(Exercise):
For every line in the material, produce an exact copy.

(Material shown):
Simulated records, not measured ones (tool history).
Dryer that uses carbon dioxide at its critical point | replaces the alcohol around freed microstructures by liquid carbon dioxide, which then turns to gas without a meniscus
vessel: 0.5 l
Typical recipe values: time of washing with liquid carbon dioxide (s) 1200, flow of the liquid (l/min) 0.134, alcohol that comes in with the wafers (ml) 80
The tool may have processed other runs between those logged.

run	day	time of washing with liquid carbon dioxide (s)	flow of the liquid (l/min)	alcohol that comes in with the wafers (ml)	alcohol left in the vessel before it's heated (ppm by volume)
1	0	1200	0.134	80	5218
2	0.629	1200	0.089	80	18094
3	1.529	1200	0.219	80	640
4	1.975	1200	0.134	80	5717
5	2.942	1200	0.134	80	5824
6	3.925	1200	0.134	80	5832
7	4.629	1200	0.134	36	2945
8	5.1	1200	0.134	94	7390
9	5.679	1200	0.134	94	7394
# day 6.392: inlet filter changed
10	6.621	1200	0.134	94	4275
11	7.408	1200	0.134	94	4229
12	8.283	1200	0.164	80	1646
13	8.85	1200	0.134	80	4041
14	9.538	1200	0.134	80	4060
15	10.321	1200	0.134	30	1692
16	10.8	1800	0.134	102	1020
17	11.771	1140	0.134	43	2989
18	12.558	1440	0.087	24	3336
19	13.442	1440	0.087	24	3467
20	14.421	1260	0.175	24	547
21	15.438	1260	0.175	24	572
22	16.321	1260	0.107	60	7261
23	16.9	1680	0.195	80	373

(Exercise output):
Simulated records, not measured ones (tool history).
Dryer that uses carbon dioxide at its critical point | replaces the alcohol around freed microstructures by liquid carbon dioxide, which then turns to gas without a meniscus
vessel: 0.5 l
Typical recipe values: time of washing with liquid carbon dioxide (s) 1200, flow of the liquid (l/min) 0.134, alcohol that comes in with the wafers (ml) 80
The tool may have processed other runs between those logged.

run	day	time of washing with liquid carbon dioxide (s)	flow of the liquid (l/min)	alcohol that comes in with the wafers (ml)	alcohol left in the vessel before it's heated (ppm by volume)
1	0	1200	0.134	80	5218
2	0.629	1200	0.089	80	18094
3	1.529	1200	0.219	80	640
4	1.975	1200	0.134	80	5717
5	2.942	1200	0.134	80	5824
6	3.925	1200	0.134	80	5832
7	4.629	1200	0.134	36	2945
8	5.1	1200	0.134	94	7390
9	5.679	1200	0.134	94	7394
# day 6.392: inlet filter changed
10	6.621	1200	0.134	94	4275
11	7.408	1200	0.134	94	4229
12	8.283	1200	0.164	80	1646
13	8.85	1200	0.134	80	4041
14	9.538	1200	0.134	80	4060
15	10.321	1200	0.134	30	1692
16	10.8	1800	0.134	102	1020
17	11.771	1140	0.134	43	2989
18	12.558	1440	0.087	24	3336
19	13.442	1440	0.087	24	3467
20	14.421	1260	0.175	24	547
21	15.438	1260	0.175	24	572
22	16.321	1260	0.107	60	7261
23	16.9	1680	0.195	80	373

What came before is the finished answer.